* [WORK ITEM] In the listing below, find the line with "## THE ANSWER, worked", then repeat exactly every line from the top through that one.

* [DATA RECORDS]
####################

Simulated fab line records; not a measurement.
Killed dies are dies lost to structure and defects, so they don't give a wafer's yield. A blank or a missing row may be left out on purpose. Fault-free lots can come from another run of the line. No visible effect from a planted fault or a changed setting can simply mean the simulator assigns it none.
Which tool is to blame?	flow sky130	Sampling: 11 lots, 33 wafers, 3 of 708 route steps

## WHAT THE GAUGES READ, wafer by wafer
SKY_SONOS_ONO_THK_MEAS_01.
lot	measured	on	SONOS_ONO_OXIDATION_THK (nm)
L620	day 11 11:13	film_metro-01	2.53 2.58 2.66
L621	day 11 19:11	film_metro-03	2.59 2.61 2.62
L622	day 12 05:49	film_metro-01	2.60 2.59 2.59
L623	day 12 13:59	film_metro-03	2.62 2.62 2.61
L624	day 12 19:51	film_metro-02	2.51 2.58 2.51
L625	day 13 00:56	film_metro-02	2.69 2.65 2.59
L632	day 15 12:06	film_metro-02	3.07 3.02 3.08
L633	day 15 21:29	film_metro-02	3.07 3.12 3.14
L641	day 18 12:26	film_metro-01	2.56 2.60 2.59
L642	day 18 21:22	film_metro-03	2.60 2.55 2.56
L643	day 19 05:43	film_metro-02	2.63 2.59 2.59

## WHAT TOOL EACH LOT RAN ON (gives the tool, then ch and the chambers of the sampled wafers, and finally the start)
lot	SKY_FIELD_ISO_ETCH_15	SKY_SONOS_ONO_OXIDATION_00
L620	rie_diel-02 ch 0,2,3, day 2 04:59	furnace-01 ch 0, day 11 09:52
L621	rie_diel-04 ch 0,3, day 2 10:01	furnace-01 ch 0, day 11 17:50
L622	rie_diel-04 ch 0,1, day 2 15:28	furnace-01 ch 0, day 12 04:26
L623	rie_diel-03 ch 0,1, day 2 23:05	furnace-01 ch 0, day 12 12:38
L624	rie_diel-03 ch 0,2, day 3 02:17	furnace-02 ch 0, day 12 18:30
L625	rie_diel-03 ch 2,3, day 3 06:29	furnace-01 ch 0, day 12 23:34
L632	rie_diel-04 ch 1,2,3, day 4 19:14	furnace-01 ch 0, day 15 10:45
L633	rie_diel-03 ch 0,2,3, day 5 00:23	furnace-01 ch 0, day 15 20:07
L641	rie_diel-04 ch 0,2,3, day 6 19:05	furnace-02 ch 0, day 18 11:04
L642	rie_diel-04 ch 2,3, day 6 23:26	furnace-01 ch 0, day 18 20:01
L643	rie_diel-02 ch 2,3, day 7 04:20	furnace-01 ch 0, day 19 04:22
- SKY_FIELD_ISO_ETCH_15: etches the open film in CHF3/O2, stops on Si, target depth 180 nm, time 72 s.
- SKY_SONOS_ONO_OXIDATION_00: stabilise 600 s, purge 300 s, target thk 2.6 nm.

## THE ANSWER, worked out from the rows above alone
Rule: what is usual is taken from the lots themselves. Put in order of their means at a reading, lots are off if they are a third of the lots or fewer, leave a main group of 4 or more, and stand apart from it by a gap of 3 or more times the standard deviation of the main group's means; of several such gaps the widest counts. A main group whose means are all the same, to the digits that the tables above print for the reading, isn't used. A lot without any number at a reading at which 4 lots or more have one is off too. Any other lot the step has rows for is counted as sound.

####################

* [EXERCISE ANSWER]
Simulated fab line records; not a measurement.
Killed dies are dies lost to structure and defects, so they don't give a wafer's yield. A blank or a missing row may be left out on purpose. Fault-free lots can come from another run of the line. No visible effect from a planted fault or a changed setting can simply mean the simulator assigns it none.
Which tool is to blame?	flow sky130	Sampling: 11 lots, 33 wafers, 3 of 708 route steps

## WHAT THE GAUGES READ, wafer by wafer
SKY_SONOS_ONO_THK_MEAS_01.
lot	measured	on	SONOS_ONO_OXIDATION_THK (nm)
L620	day 11 11:13	film_metro-01	2.53 2.58 2.66
L621	day 11 19:11	film_metro-03	2.59 2.61 2.62
L622	day 12 05:49	film_metro-01	2.60 2.59 2.59
L623	day 12 13:59	film_metro-03	2.62 2.62 2.61
L624	day 12 19:51	film_metro-02	2.51 2.58 2.51
L625	day 13 00:56	film_metro-02	2.69 2.65 2.59
L632	day 15 12:06	film_metro-02	3.07 3.02 3.08
L633	day 15 21:29	film_metro-02	3.07 3.12 3.14
L641	day 18 12:26	film_metro-01	2.56 2.60 2.59
L642	day 18 21:22	film_metro-03	2.60 2.55 2.56
L643	day 19 05:43	film_metro-02	2.63 2.59 2.59

## WHAT TOOL EACH LOT RAN ON (gives the tool, then ch and the chambers of the sampled wafers, and finally the start)
lot	SKY_FIELD_ISO_ETCH_15	SKY_SONOS_ONO_OXIDATION_00
L620	rie_diel-02 ch 0,2,3, day 2 04:59	furnace-01 ch 0, day 11 09:52
L621	rie_diel-04 ch 0,3, day 2 10:01	furnace-01 ch 0, day 11 17:50
L622	rie_diel-04 ch 0,1, day 2 15:28	furnace-01 ch 0, day 12 04:26
L623	rie_diel-03 ch 0,1, day 2 23:05	furnace-01 ch 0, day 12 12:38
L624	rie_diel-03 ch 0,2, day 3 02:17	furnace-02 ch 0, day 12 18:30
L625	rie_diel-03 ch 2,3, day 3 06:29	furnace-01 ch 0, day 12 23:34
L632	rie_diel-04 ch 1,2,3, day 4 19:14	furnace-01 ch 0, day 15 10:45
L633	rie_diel-03 ch 0,2,3, day 5 00:23	furnace-01 ch 0, day 15 20:07
L641	rie_diel-04 ch 0,2,3, day 6 19:05	furnace-02 ch 0, day 18 11:04
L642	rie_diel-04 ch 2,3, day 6 23:26	furnace-01 ch 0, day 18 20:01
L643	rie_diel-02 ch 2,3, day 7 04:20	furnace-01 ch 0, day 19 04:22
- SKY_FIELD_ISO_ETCH_15: etches the open film in CHF3/O2, stops on Si, target depth 180 nm, time 72 s.
- SKY_SONOS_ONO_OXIDATION_00: stabilise 600 s, purge 300 s, target thk 2.6 nm.

## THE ANSWER, worked out from the rows above alone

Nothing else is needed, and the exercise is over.